WORK ORDER: The task calls for every line of the data to be repeated exactly.

════
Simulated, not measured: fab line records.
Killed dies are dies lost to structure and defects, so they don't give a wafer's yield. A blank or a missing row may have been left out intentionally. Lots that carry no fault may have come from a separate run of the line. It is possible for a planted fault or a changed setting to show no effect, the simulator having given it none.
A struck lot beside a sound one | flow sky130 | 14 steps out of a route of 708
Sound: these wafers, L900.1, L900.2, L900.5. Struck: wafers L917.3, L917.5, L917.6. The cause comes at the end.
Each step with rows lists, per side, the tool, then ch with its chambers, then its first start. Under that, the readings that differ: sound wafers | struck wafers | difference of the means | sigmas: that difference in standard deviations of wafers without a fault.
════

RESULT:
Simulated, not measured: fab line records.
Killed dies are dies lost to structure and defects, so they don't give a wafer's yield. A blank or a missing row may have been left out intentionally. Lots that carry no fault may have come from a separate run of the line. It is possible for a planted fault or a changed setting to show no effect, the simulator having given it none.
A struck lot beside a sound one | flow sky130 | 14 steps out of a route of 708
Sound: these wafers, L900.1, L900.2, L900.5. Struck: wafers L917.3, L917.5, L917.6. The cause comes at the end.
Each step with rows lists, per side, the tool, then ch with its chambers, then its first start. Under that, the readings that differ: sound wafers | struck wafers | difference of the means | sigmas: that difference in standard deviations of wafers without a fault.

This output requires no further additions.